- Opening Delimiter -

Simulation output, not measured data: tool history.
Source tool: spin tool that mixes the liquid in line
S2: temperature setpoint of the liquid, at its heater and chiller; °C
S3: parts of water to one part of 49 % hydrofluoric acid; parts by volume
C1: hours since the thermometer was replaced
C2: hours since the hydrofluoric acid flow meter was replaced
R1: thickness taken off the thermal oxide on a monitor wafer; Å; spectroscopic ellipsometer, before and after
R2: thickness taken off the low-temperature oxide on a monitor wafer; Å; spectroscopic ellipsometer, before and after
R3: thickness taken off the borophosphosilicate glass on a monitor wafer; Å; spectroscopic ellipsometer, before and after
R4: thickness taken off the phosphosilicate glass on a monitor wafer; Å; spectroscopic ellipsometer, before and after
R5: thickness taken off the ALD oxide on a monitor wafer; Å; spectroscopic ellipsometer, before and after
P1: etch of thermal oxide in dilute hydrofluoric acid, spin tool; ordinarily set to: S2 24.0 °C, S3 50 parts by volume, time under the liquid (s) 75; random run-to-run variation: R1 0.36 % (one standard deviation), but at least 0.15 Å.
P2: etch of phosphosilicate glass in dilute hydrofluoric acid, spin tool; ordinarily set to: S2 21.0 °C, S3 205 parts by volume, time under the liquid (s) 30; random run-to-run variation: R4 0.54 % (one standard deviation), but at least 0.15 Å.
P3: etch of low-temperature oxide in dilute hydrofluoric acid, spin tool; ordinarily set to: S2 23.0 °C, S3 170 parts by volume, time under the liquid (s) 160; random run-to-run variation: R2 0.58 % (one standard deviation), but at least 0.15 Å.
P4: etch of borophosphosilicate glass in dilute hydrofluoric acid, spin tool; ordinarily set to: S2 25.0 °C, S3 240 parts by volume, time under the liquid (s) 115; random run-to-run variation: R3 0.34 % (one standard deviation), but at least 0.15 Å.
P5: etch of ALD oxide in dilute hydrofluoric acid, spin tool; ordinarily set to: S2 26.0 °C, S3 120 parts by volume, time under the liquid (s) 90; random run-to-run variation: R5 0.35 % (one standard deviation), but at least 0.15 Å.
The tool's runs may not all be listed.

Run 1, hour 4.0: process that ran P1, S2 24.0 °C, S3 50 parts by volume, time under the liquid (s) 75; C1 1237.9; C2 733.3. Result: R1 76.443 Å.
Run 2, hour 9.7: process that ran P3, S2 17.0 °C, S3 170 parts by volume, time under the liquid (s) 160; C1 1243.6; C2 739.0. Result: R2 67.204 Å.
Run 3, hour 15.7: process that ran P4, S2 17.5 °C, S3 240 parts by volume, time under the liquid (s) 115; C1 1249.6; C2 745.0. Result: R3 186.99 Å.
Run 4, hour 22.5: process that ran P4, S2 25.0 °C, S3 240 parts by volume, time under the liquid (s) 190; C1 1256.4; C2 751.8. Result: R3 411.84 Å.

- Closing Delimiter -

__Task item__. The first line of the data, the line with "P1: etch of", and all lines in between are to be copied exactly. Leave out everything else.

__Written answer__.
Simulation output, not measured data: tool history.
Source tool: spin tool that mixes the liquid in line
S2: temperature setpoint of the liquid, at its heater and chiller; °C
S3: parts of water to one part of 49 % hydrofluoric acid; parts by volume
C1: hours since the thermometer was replaced
C2: hours since the hydrofluoric acid flow meter was replaced
R1: thickness taken off the thermal oxide on a monitor wafer; Å; spectroscopic ellipsometer, before and after
R2: thickness taken off the low-temperature oxide on a monitor wafer; Å; spectroscopic ellipsometer, before and after
R3: thickness taken off the borophosphosilicate glass on a monitor wafer; Å; spectroscopic ellipsometer, before and after
R4: thickness taken off the phosphosilicate glass on a monitor wafer; Å; spectroscopic ellipsometer, before and after
R5: thickness taken off the ALD oxide on a monitor wafer; Å; spectroscopic ellipsometer, before and after
P1: etch of thermal oxide in dilute hydrofluoric acid, spin tool; ordinarily set to: S2 24.0 °C, S3 50 parts by volume, time under the liquid (s) 75; random run-to-run variation: R1 0.36 % (one standard deviation), but at least 0.15 Å.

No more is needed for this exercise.